## [Assigned task]
When you reach the line containing "the kept diode", include it and stop; until then, return each line of the material exactly, starting with the first.

## [Entries shown]
######
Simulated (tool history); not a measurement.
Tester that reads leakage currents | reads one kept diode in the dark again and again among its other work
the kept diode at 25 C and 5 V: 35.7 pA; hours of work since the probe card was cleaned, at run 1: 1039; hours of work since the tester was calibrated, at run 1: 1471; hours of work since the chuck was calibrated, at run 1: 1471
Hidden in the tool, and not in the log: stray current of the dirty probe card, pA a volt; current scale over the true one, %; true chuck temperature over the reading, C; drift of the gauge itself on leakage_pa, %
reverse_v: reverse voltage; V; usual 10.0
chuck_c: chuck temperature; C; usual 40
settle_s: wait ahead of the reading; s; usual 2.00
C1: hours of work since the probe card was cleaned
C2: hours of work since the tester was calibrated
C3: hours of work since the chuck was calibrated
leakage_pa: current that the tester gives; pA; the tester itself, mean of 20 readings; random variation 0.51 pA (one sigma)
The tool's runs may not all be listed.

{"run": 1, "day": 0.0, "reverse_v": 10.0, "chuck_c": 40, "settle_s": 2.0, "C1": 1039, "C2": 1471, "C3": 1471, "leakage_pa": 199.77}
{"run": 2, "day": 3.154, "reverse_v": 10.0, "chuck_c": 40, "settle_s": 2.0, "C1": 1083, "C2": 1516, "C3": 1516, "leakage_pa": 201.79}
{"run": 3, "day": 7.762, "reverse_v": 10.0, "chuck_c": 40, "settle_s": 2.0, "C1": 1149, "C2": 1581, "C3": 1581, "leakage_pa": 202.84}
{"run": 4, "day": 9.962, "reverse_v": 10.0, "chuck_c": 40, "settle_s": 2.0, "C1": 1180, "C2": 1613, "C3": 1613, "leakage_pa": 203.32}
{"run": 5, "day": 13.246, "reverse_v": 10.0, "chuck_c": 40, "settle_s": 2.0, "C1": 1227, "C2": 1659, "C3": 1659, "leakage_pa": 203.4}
######

## [Task answer]
Simulated (tool history); not a measurement.
Tester that reads leakage currents | reads one kept diode in the dark again and again among its other work
the kept diode at 25 C and 5 V: 35.7 pA; hours of work since the probe card was cleaned, at run 1: 1039; hours of work since the tester was calibrated, at run 1: 1471; hours of work since the chuck was calibrated, at run 1: 1471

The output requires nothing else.